Data extracts:
- Opening Delimiter -
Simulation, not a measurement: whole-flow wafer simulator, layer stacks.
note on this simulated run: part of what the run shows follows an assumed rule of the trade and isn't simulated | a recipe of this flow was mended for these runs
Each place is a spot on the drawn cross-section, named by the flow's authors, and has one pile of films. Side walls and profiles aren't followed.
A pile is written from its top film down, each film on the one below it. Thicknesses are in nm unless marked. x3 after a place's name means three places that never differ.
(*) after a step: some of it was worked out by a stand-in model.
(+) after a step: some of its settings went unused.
- Closing Delimiter -

Repeat the material in full. Change nothing.

Simulation, not a measurement: whole-flow wafer simulator, layer stacks.
note on this simulated run: part of what the run shows follows an assumed rule of the trade and isn't simulated | a recipe of this flow was mended for these runs
Each place is a spot on the drawn cross-section, named by the flow's authors, and has one pile of films. Side walls and profiles aren't followed.
A pile is written from its top film down, each film on the one below it. Thicknesses are in nm unless marked. x3 after a place's name means three places that never differ.
(*) after a step: some of it was worked out by a stand-in model.
(+) after a step: some of its settings went unused.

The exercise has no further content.